REQUIRED ACTION
Please transcribe exactly, and only, the lines of the data below between the line holding "L097.3,1480,0.946" and the line holding "1 of 8 placed", inclusive.

INFORMATION GIVEN
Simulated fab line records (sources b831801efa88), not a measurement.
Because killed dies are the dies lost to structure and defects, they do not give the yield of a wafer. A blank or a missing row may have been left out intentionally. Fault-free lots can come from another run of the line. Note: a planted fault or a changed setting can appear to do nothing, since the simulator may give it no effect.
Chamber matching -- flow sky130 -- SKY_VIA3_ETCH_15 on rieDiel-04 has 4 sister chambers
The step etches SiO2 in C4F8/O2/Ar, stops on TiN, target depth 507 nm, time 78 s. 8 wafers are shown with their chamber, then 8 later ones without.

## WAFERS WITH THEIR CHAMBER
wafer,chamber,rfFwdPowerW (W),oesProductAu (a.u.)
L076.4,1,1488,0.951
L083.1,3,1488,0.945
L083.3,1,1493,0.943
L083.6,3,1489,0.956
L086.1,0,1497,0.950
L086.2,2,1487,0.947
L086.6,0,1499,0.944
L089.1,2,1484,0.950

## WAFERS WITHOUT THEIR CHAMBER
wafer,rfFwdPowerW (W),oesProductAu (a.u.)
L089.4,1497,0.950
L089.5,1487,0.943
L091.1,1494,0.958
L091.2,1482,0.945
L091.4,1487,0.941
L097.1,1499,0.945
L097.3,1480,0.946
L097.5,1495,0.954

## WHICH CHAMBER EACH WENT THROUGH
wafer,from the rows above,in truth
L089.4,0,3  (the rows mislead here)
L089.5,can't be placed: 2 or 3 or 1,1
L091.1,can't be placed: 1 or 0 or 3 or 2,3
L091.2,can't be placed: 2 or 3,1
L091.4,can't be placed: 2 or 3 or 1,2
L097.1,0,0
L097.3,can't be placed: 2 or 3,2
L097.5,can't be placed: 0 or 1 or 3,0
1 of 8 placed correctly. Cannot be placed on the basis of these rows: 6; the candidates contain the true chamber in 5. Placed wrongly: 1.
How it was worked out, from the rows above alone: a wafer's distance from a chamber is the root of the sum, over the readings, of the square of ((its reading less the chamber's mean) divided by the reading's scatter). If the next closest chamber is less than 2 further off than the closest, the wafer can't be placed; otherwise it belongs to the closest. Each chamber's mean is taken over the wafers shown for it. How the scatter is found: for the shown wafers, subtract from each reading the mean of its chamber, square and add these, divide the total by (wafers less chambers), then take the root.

WRITTEN REPLY
L097.3,1480,0.946
L097.5,1495,0.954

## WHICH CHAMBER EACH WENT THROUGH
wafer,from the rows above,in truth
L089.4,0,3  (the rows mislead here)
L089.5,can't be placed: 2 or 3 or 1,1
L091.1,can't be placed: 1 or 0 or 3 or 2,3
L091.2,can't be placed: 2 or 3,1
L091.4,can't be placed: 2 or 3 or 1,2
L097.1,0,0
L097.3,can't be placed: 2 or 3,2
L097.5,can't be placed: 0 or 1 or 3,0
1 of 8 placed correctly. Cannot be placed on the basis of these rows: 6; the candidates contain the true chamber in 5. Placed wrongly: 1.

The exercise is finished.